### REQUIRED ACTION
Going down the data below, set down exactly the line with "At each step" and each line after it through the line with "N5_BEOL_M10_COAT_60: time 60"; no other lines.

★ ★ ★

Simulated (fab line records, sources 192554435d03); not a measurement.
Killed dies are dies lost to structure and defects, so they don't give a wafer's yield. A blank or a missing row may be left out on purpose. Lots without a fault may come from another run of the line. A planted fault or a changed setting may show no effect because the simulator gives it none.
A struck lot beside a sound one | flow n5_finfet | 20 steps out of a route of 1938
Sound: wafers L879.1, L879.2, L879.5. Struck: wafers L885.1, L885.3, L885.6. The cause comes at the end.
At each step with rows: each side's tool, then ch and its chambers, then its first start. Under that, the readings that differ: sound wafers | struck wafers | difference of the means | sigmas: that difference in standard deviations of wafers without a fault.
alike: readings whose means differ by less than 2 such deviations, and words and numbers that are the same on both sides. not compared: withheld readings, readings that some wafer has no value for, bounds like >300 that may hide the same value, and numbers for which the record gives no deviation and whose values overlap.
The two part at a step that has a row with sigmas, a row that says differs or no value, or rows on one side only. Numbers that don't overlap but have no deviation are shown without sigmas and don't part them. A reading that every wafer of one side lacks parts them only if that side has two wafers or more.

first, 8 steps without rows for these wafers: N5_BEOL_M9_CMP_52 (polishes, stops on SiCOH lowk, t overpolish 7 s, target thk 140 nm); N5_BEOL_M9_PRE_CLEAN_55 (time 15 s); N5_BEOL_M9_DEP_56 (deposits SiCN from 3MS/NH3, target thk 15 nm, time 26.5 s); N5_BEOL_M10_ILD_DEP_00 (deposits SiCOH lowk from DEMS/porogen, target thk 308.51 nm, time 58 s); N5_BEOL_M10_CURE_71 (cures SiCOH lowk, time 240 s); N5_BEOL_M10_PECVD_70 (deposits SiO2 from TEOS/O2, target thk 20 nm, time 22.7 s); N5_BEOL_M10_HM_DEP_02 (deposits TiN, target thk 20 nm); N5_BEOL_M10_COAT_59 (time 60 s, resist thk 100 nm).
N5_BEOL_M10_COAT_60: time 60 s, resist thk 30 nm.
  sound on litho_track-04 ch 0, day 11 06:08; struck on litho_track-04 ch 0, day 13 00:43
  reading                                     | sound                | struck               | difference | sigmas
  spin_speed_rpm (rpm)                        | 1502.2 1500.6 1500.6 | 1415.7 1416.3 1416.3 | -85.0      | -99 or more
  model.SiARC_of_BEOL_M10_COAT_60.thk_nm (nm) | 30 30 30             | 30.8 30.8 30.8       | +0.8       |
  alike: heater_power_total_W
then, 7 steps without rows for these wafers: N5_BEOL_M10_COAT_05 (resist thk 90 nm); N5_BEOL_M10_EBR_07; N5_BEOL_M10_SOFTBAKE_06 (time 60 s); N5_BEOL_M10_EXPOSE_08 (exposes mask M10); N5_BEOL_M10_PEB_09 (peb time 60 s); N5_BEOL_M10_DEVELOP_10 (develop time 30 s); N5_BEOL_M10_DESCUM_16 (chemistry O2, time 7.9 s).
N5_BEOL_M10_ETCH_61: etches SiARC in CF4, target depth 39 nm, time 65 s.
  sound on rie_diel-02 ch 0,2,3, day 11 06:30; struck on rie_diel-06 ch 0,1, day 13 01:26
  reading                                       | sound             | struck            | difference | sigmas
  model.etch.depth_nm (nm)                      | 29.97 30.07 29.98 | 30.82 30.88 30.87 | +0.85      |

★ ★ ★

### EXERCISE OUTPUT
At each step with rows: each side's tool, then ch and its chambers, then its first start. Under that, the readings that differ: sound wafers | struck wafers | difference of the means | sigmas: that difference in standard deviations of wafers without a fault.
alike: readings whose means differ by less than 2 such deviations, and words and numbers that are the same on both sides. not compared: withheld readings, readings that some wafer has no value for, bounds like >300 that may hide the same value, and numbers for which the record gives no deviation and whose values overlap.
The two part at a step that has a row with sigmas, a row that says differs or no value, or rows on one side only. Numbers that don't overlap but have no deviation are shown without sigmas and don't part them. A reading that every wafer of one side lacks parts them only if that side has two wafers or more.

first, 8 steps without rows for these wafers: N5_BEOL_M9_CMP_52 (polishes, stops on SiCOH lowk, t overpolish 7 s, target thk 140 nm); N5_BEOL_M9_PRE_CLEAN_55 (time 15 s); N5_BEOL_M9_DEP_56 (deposits SiCN from 3MS/NH3, target thk 15 nm, time 26.5 s); N5_BEOL_M10_ILD_DEP_00 (deposits SiCOH lowk from DEMS/porogen, target thk 308.51 nm, time 58 s); N5_BEOL_M10_CURE_71 (cures SiCOH lowk, time 240 s); N5_BEOL_M10_PECVD_70 (deposits SiO2 from TEOS/O2, target thk 20 nm, time 22.7 s); N5_BEOL_M10_HM_DEP_02 (deposits TiN, target thk 20 nm); N5_BEOL_M10_COAT_59 (time 60 s, resist thk 100 nm).
N5_BEOL_M10_COAT_60: time 60 s, resist thk 30 nm.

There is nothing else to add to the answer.